·····

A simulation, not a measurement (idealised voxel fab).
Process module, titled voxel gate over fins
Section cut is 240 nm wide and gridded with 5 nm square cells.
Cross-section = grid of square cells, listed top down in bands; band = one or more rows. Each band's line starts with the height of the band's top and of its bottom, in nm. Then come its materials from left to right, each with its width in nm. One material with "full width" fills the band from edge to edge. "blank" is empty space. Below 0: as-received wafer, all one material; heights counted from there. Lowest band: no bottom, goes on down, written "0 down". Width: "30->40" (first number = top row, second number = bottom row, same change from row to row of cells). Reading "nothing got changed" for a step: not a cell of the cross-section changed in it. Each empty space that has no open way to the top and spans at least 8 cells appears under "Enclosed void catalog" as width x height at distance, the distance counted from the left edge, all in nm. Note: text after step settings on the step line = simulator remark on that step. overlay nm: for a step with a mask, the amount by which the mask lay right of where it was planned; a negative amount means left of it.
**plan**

·····

Activity:
Starting at the line that has "Process module, titled voxel gate over fins" in the records above, restate word for word every line until the one that has "Cross-section = grid", and include that one as well.

Exercise response:
Process module, titled voxel gate over fins
Section cut is 240 nm wide and gridded with 5 nm square cells.
Cross-section = grid of square cells, listed top down in bands; band = one or more rows. Each band's line starts with the height of the band's top and of its bottom, in nm. Then come its materials from left to right, each with its width in nm. One material with "full width" fills the band from edge to edge. "blank" is empty space. Below 0: as-received wafer, all one material; heights counted from there. Lowest band: no bottom, goes on down, written "0 down". Width: "30->40" (first number = top row, second number = bottom row, same change from row to row of cells). Reading "nothing got changed" for a step: not a cell of the cross-section changed in it. Each empty space that has no open way to the top and spans at least 8 cells appears under "Enclosed void catalog" as width x height at distance, the distance counted from the left edge, all in nm. Note: text after step settings on the step line = simulator remark on that step. overlay nm: for a step with a mask, the amount by which the mask lay right of where it was planned; a negative amount means left of it.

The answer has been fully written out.